• Brief
Rewrite the full material exactly; no line may be skipped.

___ Provided material
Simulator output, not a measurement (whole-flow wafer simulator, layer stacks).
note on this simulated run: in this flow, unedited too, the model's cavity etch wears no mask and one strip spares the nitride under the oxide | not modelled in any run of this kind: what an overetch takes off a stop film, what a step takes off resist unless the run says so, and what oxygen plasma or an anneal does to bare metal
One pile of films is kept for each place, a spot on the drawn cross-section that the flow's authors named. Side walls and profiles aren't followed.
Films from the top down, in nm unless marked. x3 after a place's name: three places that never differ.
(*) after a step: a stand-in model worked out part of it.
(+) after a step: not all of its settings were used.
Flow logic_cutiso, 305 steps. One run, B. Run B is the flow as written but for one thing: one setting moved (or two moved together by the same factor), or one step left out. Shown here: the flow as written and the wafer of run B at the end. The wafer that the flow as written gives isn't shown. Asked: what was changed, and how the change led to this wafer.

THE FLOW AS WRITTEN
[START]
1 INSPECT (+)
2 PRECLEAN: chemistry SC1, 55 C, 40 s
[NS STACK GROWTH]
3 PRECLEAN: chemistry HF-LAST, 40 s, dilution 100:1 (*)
______

• Worked solution
Simulator output, not a measurement (whole-flow wafer simulator, layer stacks).
note on this simulated run: in this flow, unedited too, the model's cavity etch wears no mask and one strip spares the nitride under the oxide | not modelled in any run of this kind: what an overetch takes off a stop film, what a step takes off resist unless the run says so, and what oxygen plasma or an anneal does to bare metal
One pile of films is kept for each place, a spot on the drawn cross-section that the flow's authors named. Side walls and profiles aren't followed.
Films from the top down, in nm unless marked. x3 after a place's name: three places that never differ.
(*) after a step: a stand-in model worked out part of it.
(+) after a step: not all of its settings were used.
Flow logic_cutiso, 305 steps. One run, B. Run B is the flow as written but for one thing: one setting moved (or two moved together by the same factor), or one step left out. Shown here: the flow as written and the wafer of run B at the end. The wafer that the flow as written gives isn't shown. Asked: what was changed, and how the change led to this wafer.

THE FLOW AS WRITTEN
[START]
1 INSPECT (+)
2 PRECLEAN: chemistry SC1, 55 C, 40 s
[NS STACK GROWTH]
3 PRECLEAN: chemistry HF-LAST, 40 s, dilution 100:1 (*)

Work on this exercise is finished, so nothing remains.